──────── EXCERPTED DATA

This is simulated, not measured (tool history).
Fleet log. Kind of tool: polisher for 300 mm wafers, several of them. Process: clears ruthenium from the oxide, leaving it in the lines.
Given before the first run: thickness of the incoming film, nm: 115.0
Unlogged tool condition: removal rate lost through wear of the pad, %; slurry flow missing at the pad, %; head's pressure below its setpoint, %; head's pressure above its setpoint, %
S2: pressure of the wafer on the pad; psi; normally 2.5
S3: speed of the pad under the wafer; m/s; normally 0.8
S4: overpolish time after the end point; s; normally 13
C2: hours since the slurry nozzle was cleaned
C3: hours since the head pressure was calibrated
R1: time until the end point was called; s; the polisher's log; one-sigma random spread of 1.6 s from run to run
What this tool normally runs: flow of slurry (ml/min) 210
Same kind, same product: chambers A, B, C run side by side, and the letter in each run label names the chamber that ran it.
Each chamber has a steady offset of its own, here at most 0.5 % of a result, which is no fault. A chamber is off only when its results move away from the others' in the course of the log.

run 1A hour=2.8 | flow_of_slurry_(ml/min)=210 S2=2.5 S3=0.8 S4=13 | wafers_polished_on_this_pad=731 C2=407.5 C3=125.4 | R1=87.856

────────────────

EXERCISE >> In the entries above, find the line with "Fleet log. Kind" and the line with "Given before the", then restate word for word both of them and every line between, with nothing more.

TASK ANSWER >>
Fleet log. Kind of tool: polisher for 300 mm wafers, several of them. Process: clears ruthenium from the oxide, leaving it in the lines.
Given before the first run: thickness of the incoming film, nm: 115.0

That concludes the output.